_WORK INSTRUCTION_
Below is a set of records; restate each one word for word.

_SUPPLIED RECORDS_
%%

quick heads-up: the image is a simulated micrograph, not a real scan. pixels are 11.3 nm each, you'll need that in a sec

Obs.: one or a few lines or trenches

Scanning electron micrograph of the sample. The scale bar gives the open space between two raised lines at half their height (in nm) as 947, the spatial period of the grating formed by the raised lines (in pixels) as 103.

%%

_ANSWER SECTION_
quick heads-up: the image is a simulated micrograph, not a real scan. pixels are 11.3 nm each, you'll need that in a sec

Obs.: one or a few lines or trenches

Scanning electron micrograph of the sample. The scale bar gives the open space between two raised lines at half their height (in nm) as 947, the spatial period of the grating formed by the raised lines (in pixels) as 103.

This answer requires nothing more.